Supplied data:
————

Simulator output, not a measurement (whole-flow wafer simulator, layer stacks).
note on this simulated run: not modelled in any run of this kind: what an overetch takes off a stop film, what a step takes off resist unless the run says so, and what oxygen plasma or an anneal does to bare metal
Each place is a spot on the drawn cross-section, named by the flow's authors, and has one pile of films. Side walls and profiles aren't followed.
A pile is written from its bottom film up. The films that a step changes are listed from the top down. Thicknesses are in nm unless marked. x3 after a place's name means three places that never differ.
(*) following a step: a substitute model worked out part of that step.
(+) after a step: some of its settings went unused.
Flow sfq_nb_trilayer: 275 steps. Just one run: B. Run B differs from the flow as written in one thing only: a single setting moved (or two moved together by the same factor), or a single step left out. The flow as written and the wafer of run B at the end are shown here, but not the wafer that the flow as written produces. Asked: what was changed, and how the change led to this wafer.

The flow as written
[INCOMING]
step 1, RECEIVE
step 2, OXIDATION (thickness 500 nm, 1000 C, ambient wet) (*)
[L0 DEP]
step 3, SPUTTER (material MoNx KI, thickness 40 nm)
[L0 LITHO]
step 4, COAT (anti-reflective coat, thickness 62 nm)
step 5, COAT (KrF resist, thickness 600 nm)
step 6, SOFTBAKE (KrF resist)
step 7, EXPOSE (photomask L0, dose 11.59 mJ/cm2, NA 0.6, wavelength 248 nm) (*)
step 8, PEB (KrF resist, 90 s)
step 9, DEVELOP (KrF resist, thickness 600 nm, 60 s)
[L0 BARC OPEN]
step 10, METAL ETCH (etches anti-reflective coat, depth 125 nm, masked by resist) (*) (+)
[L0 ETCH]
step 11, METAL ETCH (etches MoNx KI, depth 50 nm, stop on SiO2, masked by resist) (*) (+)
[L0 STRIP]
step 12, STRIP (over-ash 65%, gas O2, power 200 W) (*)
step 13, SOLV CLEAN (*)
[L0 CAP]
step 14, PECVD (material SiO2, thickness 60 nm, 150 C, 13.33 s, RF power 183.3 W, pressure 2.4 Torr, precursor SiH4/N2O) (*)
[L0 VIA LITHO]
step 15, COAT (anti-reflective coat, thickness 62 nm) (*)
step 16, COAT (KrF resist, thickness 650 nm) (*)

————

Work order:
For the material above, reproduce exactly the lines from the line with "[L0 VIA LITHO]" to the line with "step 15, COAT", inclusive, and exclude all others.

Written solution:
[L0 VIA LITHO]
step 15, COAT (anti-reflective coat, thickness 62 nm) (*)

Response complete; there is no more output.